### Required action
All of the data below should be written out exactly.

***** Record extracts
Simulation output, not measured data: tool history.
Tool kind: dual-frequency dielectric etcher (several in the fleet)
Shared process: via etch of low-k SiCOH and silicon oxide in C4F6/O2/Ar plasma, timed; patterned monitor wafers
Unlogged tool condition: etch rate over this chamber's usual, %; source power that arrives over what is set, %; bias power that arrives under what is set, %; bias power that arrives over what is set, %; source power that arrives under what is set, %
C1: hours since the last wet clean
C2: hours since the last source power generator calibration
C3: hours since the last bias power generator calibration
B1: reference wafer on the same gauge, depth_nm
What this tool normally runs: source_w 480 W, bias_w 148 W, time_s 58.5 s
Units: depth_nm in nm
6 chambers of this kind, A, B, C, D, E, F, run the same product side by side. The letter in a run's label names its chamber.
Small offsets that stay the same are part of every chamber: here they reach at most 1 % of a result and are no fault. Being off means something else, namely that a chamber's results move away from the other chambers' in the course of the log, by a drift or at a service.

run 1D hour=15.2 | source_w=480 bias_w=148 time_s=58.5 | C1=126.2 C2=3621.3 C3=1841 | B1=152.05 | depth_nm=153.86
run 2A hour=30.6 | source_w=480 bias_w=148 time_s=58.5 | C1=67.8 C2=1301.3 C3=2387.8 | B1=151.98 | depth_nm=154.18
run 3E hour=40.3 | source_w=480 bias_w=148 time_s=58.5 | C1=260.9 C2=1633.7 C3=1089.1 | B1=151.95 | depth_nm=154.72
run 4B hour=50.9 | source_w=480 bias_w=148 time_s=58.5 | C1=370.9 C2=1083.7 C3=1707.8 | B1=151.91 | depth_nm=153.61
**********

### Exercise solution
Simulation output, not measured data: tool history.
Tool kind: dual-frequency dielectric etcher (several in the fleet)
Shared process: via etch of low-k SiCOH and silicon oxide in C4F6/O2/Ar plasma, timed; patterned monitor wafers
Unlogged tool condition: etch rate over this chamber's usual, %; source power that arrives over what is set, %; bias power that arrives under what is set, %; bias power that arrives over what is set, %; source power that arrives under what is set, %
C1: hours since the last wet clean
C2: hours since the last source power generator calibration
C3: hours since the last bias power generator calibration
B1: reference wafer on the same gauge, depth_nm
What this tool normally runs: source_w 480 W, bias_w 148 W, time_s 58.5 s
Units: depth_nm in nm
6 chambers of this kind, A, B, C, D, E, F, run the same product side by side. The letter in a run's label names its chamber.
Small offsets that stay the same are part of every chamber: here they reach at most 1 % of a result and are no fault. Being off means something else, namely that a chamber's results move away from the other chambers' in the course of the log, by a drift or at a service.

run 1D hour=15.2 | source_w=480 bias_w=148 time_s=58.5 | C1=126.2 C2=3621.3 C3=1841 | B1=152.05 | depth_nm=153.86
run 2A hour=30.6 | source_w=480 bias_w=148 time_s=58.5 | C1=67.8 C2=1301.3 C3=2387.8 | B1=151.98 | depth_nm=154.18
run 3E hour=40.3 | source_w=480 bias_w=148 time_s=58.5 | C1=260.9 C2=1633.7 C3=1089.1 | B1=151.95 | depth_nm=154.72
run 4B hour=50.9 | source_w=480 bias_w=148 time_s=58.5 | C1=370.9 C2=1083.7 C3=1707.8 | B1=151.91 | depth_nm=153.61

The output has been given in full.